━━━━━━━━━━

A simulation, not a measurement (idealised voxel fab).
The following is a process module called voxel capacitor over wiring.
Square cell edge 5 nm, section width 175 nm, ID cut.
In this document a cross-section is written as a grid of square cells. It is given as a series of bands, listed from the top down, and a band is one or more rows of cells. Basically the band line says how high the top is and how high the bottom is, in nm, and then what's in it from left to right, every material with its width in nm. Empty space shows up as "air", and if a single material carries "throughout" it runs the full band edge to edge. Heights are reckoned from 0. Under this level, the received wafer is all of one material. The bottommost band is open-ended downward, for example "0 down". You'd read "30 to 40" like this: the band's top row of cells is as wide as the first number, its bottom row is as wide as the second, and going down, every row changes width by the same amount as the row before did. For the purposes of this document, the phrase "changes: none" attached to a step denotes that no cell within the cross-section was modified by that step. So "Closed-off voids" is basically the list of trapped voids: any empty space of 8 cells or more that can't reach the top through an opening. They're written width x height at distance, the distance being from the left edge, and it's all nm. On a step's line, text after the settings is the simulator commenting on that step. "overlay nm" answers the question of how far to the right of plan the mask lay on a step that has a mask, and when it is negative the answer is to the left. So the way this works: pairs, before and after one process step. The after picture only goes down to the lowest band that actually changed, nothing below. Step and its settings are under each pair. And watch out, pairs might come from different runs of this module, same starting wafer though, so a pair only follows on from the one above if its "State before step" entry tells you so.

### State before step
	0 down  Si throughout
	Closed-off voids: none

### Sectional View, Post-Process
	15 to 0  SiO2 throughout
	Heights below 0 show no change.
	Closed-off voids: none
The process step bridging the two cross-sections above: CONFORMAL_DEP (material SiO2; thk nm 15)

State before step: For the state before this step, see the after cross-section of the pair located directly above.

━━━━━━━━━━

■ Required action
Each line of the material should be duplicated exactly, please.

■ Task output
A simulation, not a measurement (idealised voxel fab).
The following is a process module called voxel capacitor over wiring.
Square cell edge 5 nm, section width 175 nm, ID cut.
In this document a cross-section is written as a grid of square cells. It is given as a series of bands, listed from the top down, and a band is one or more rows of cells. Basically the band line says how high the top is and how high the bottom is, in nm, and then what's in it from left to right, every material with its width in nm. Empty space shows up as "air", and if a single material carries "throughout" it runs the full band edge to edge. Heights are reckoned from 0. Under this level, the received wafer is all of one material. The bottommost band is open-ended downward, for example "0 down". You'd read "30 to 40" like this: the band's top row of cells is as wide as the first number, its bottom row is as wide as the second, and going down, every row changes width by the same amount as the row before did. For the purposes of this document, the phrase "changes: none" attached to a step denotes that no cell within the cross-section was modified by that step. So "Closed-off voids" is basically the list of trapped voids: any empty space of 8 cells or more that can't reach the top through an opening. They're written width x height at distance, the distance being from the left edge, and it's all nm. On a step's line, text after the settings is the simulator commenting on that step. "overlay nm" answers the question of how far to the right of plan the mask lay on a step that has a mask, and when it is negative the answer is to the left. So the way this works: pairs, before and after one process step. The after picture only goes down to the lowest band that actually changed, nothing below. Step and its settings are under each pair. And watch out, pairs might come from different runs of this module, same starting wafer though, so a pair only follows on from the one above if its "State before step" entry tells you so.

### State before step
	0 down  Si throughout
	Closed-off voids: none

### Sectional View, Post-Process
	15 to 0  SiO2 throughout
	Heights below 0 show no change.
	Closed-off voids: none
The process step bridging the two cross-sections above: CONFORMAL_DEP (material SiO2; thk nm 15)

State before step: For the state before this step, see the after cross-section of the pair located directly above.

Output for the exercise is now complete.